## Exercise
Write out the data below exactly, beginning with the first line and ending once the line that has "## SPLIT DETAILS" is written.

## Available data
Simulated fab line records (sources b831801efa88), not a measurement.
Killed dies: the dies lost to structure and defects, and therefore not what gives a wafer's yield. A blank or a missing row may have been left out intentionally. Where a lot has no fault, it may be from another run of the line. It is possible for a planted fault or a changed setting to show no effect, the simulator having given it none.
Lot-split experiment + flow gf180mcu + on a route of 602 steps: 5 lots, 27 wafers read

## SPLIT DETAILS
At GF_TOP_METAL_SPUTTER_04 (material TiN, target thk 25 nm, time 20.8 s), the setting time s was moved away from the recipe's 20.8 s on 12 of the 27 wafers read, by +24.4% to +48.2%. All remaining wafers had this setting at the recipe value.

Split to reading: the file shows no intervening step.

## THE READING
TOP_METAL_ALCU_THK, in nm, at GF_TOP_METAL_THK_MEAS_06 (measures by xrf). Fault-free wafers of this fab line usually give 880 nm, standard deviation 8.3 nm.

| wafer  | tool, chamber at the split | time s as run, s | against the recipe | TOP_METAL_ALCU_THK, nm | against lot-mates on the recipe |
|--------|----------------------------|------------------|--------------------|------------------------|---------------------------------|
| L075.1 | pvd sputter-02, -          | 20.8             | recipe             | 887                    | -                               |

## Solution
Simulated fab line records (sources b831801efa88), not a measurement.
Killed dies: the dies lost to structure and defects, and therefore not what gives a wafer's yield. A blank or a missing row may have been left out intentionally. Where a lot has no fault, it may be from another run of the line. It is possible for a planted fault or a changed setting to show no effect, the simulator having given it none.
Lot-split experiment + flow gf180mcu + on a route of 602 steps: 5 lots, 27 wafers read

## SPLIT DETAILS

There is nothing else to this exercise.